---- PROVIDED DATA

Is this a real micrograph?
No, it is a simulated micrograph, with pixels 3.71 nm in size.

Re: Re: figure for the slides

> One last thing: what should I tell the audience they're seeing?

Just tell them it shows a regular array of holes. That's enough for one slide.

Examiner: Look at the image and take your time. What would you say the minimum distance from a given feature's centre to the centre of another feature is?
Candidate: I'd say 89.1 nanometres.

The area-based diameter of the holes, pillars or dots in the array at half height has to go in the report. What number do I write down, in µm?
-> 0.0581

--------

*TASK ITEM:* Starting at the first line of the records above, please copy every line exactly through the line containing "Just tell them", and stop there.

*ANSWER AREA:*
Is this a real micrograph?
No, it is a simulated micrograph, with pixels 3.71 nm in size.

Re: Re: figure for the slides

> One last thing: what should I tell the audience they're seeing?

Just tell them it shows a regular array of holes. That's enough for one slide.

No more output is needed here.